*Work item:*
Your answer is the lines below, exactly, from the one that contains "L503.4 | can't" through the one that contains "L505.6 | can't", both included.

[Opening Supplied entries section]
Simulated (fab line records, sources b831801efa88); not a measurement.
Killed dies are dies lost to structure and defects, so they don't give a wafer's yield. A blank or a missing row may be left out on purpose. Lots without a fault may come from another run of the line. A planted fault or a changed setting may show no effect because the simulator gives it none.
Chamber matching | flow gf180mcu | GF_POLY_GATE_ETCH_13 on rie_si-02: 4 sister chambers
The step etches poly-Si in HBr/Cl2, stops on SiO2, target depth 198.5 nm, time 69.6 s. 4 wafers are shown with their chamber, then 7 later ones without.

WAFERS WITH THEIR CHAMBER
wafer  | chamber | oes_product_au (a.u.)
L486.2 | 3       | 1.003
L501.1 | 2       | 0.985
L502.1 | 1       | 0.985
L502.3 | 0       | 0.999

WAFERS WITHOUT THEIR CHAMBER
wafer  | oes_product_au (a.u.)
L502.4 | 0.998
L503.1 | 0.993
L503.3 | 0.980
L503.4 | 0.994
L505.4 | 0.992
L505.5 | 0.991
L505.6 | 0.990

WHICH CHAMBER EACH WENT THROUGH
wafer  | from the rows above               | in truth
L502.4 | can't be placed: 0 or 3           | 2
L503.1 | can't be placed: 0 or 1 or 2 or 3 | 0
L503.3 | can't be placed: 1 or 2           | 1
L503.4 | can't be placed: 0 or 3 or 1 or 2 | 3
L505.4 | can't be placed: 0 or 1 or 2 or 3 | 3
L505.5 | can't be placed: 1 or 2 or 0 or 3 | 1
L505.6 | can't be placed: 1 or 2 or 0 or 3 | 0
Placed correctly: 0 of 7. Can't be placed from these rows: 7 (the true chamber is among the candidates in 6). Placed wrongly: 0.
[Closing Supplied entries section]

*Exercise answer:*
L503.4 | can't be placed: 0 or 3 or 1 or 2 | 3
L505.4 | can't be placed: 0 or 1 or 2 or 3 | 3
L505.5 | can't be placed: 1 or 2 or 0 or 3 | 1
L505.6 | can't be placed: 1 or 2 or 0 or 3 | 0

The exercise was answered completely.